* _The data_
Content starts

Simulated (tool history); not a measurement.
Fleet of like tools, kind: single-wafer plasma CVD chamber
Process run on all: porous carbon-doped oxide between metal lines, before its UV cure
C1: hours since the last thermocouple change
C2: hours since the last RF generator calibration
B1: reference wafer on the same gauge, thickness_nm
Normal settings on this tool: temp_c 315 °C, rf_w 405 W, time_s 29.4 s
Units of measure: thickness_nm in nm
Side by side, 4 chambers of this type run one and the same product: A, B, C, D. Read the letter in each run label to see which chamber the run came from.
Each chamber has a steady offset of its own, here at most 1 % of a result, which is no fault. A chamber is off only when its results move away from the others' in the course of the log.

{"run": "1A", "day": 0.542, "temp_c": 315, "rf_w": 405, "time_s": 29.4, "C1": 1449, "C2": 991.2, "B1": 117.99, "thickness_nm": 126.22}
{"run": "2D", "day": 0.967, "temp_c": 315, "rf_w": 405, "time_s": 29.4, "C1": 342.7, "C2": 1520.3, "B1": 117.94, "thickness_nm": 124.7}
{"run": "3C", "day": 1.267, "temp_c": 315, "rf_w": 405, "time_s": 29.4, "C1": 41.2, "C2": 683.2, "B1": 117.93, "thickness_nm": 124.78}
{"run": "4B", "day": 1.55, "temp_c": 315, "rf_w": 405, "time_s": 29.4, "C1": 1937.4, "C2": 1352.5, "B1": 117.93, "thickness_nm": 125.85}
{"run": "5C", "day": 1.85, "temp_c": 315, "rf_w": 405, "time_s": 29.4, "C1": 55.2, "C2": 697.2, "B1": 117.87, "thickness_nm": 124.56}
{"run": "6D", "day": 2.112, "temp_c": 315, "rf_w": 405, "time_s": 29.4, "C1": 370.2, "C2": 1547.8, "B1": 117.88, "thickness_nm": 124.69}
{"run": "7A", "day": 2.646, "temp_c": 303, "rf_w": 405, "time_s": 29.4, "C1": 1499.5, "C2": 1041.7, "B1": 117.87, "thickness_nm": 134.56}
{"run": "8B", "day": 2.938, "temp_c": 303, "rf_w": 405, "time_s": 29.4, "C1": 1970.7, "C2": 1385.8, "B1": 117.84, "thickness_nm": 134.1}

Content ends

From the listing above, repeat exactly the lines starting at the line that includes "B1: reference wafer" and ending at the line that includes "Units of measure: thickness_nm in nm", with nothing outside that span.

* _Reply_
B1: reference wafer on the same gauge, thickness_nm
Normal settings on this tool: temp_c 315 °C, rf_w 405 W, time_s 29.4 s
Units of measure: thickness_nm in nm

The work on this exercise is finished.